-=-=-

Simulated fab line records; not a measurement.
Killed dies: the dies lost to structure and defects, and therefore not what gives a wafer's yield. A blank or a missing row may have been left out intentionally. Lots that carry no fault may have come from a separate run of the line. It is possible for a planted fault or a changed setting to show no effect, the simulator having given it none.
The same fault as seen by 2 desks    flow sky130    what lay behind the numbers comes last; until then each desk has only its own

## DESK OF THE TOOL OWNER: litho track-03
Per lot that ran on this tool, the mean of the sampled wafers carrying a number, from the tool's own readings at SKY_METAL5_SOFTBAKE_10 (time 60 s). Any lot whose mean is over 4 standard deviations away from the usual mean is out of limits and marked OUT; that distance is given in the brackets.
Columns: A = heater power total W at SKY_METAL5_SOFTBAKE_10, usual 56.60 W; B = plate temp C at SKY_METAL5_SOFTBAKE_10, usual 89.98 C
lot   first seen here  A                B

-=-=-

__WORK ITEM__
Retype only this portion of the data above: the line containing "## DESK OF THE TOOL OWNER: litho track-03", the line containing "Columns: A = heater", and all lines between them, exactly.

__TASK SOLUTION__
## DESK OF THE TOOL OWNER: litho track-03
Per lot that ran on this tool, the mean of the sampled wafers carrying a number, from the tool's own readings at SKY_METAL5_SOFTBAKE_10 (time 60 s). Any lot whose mean is over 4 standard deviations away from the usual mean is out of limits and marked OUT; that distance is given in the brackets.
Columns: A = heater power total W at SKY_METAL5_SOFTBAKE_10, usual 56.60 W; B = plate temp C at SKY_METAL5_SOFTBAKE_10, usual 89.98 C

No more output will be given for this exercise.